Assignment: Only the lines from the beginning of the data below through the line that contains "4,25.6,2.000,0.300,573.15,467,218,378,1334.15" should be repeated, exactly as written.

Listed records:
──────

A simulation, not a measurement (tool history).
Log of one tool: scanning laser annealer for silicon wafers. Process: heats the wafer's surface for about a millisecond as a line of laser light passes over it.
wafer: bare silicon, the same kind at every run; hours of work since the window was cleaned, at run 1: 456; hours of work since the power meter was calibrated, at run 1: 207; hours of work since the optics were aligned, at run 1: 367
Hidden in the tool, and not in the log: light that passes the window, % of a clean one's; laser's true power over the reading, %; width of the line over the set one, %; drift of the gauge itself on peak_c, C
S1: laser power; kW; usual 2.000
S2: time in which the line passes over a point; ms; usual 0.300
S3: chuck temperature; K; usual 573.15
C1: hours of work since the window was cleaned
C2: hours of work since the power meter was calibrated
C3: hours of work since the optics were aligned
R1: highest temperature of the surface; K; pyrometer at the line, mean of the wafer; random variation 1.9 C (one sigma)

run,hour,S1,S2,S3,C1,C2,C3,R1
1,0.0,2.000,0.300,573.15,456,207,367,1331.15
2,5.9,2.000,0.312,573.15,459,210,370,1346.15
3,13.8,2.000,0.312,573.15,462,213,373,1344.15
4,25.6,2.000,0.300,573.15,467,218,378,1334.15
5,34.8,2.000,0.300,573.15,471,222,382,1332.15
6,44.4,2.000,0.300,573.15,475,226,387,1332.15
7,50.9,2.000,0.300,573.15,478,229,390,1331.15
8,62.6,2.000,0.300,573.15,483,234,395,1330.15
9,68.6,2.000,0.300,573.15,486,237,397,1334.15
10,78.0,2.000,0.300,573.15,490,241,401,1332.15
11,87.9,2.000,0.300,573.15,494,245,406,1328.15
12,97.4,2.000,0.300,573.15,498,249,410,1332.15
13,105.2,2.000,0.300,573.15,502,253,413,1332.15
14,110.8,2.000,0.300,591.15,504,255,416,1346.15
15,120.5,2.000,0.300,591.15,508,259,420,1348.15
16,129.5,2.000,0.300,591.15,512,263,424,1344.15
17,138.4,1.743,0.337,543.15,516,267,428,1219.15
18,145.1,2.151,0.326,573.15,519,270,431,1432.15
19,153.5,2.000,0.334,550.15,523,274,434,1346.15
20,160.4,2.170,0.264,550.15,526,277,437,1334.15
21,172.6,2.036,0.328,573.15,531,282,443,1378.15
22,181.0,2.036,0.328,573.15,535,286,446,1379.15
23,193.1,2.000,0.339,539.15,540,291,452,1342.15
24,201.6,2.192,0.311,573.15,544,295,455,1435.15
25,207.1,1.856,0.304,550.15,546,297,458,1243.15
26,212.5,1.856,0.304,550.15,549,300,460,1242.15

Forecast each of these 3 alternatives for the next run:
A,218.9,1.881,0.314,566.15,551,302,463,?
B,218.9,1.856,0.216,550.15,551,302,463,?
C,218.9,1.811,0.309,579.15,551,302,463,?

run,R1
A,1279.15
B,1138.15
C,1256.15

──────

Solution:
A simulation, not a measurement (tool history).
Log of one tool: scanning laser annealer for silicon wafers. Process: heats the wafer's surface for about a millisecond as a line of laser light passes over it.
wafer: bare silicon, the same kind at every run; hours of work since the window was cleaned, at run 1: 456; hours of work since the power meter was calibrated, at run 1: 207; hours of work since the optics were aligned, at run 1: 367
Hidden in the tool, and not in the log: light that passes the window, % of a clean one's; laser's true power over the reading, %; width of the line over the set one, %; drift of the gauge itself on peak_c, C
S1: laser power; kW; usual 2.000
S2: time in which the line passes over a point; ms; usual 0.300
S3: chuck temperature; K; usual 573.15
C1: hours of work since the window was cleaned
C2: hours of work since the power meter was calibrated
C3: hours of work since the optics were aligned
R1: highest temperature of the surface; K; pyrometer at the line, mean of the wafer; random variation 1.9 C (one sigma)

run,hour,S1,S2,S3,C1,C2,C3,R1
1,0.0,2.000,0.300,573.15,456,207,367,1331.15
2,5.9,2.000,0.312,573.15,459,210,370,1346.15
3,13.8,2.000,0.312,573.15,462,213,373,1344.15
4,25.6,2.000,0.300,573.15,467,218,378,1334.15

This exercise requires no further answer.